> _Work order_
Look through the data below and extract, unchanged, the lines from the one that contains "Killed dies are" to the one that contains "route steps=1938 shown", both included.

Top of Data supplied

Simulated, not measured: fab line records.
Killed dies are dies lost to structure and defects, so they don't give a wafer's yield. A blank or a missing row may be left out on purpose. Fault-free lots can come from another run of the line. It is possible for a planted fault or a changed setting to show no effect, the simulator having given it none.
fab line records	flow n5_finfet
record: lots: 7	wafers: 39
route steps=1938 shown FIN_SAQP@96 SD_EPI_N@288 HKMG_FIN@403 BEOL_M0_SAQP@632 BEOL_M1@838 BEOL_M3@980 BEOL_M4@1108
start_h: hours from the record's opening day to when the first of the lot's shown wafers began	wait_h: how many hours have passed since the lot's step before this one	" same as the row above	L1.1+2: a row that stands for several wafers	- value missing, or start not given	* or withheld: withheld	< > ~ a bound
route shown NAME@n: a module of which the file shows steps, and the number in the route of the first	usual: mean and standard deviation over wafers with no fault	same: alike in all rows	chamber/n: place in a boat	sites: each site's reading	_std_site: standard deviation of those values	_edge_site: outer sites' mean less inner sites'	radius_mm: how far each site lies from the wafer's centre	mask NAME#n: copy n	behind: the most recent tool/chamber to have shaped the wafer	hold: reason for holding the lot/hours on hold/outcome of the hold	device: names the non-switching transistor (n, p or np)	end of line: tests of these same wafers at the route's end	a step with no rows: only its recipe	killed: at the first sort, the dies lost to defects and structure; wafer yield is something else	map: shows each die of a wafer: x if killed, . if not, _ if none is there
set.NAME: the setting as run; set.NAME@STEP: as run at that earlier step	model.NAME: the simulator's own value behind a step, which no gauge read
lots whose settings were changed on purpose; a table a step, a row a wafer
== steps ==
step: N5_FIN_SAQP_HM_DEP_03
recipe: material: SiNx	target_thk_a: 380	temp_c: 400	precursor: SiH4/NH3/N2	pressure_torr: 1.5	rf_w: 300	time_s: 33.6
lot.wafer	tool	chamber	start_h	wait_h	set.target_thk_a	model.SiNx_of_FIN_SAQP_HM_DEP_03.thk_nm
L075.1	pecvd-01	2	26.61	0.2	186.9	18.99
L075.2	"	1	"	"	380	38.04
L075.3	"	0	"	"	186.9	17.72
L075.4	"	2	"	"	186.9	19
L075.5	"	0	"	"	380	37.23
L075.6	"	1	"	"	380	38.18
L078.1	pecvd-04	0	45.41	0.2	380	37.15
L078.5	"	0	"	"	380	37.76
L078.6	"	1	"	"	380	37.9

Bottom of Data supplied

> _Task result_
Killed dies are dies lost to structure and defects, so they don't give a wafer's yield. A blank or a missing row may be left out on purpose. Fault-free lots can come from another run of the line. It is possible for a planted fault or a changed setting to show no effect, the simulator having given it none.
fab line records	flow n5_finfet
record: lots: 7	wafers: 39
route steps=1938 shown FIN_SAQP@96 SD_EPI_N@288 HKMG_FIN@403 BEOL_M0_SAQP@632 BEOL_M1@838 BEOL_M3@980 BEOL_M4@1108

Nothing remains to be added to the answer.